Work instruction:
Nothing but the data, repeated exactly, belongs in the answer.

╭──
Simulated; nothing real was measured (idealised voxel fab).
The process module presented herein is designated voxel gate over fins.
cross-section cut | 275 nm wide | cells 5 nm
╰──

Reply:
Simulated; nothing real was measured (idealised voxel fab).
The process module presented herein is designated voxel gate over fins.
cross-section cut | 275 nm wide | cells 5 nm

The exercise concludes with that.